● **Activity**: Write down, unchanged, the entries from the first line through the line holding "raised bodies |". Include no other line.

━━━━━━
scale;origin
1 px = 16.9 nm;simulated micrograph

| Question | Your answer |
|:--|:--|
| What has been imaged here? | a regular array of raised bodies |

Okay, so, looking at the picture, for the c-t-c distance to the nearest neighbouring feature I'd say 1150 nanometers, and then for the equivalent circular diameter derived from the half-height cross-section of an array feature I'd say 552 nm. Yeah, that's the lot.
━━━━━━

● **Your solution**:
scale;origin
1 px = 16.9 nm;simulated micrograph

| Question | Your answer |
|:--|:--|
| What has been imaged here? | a regular array of raised bodies |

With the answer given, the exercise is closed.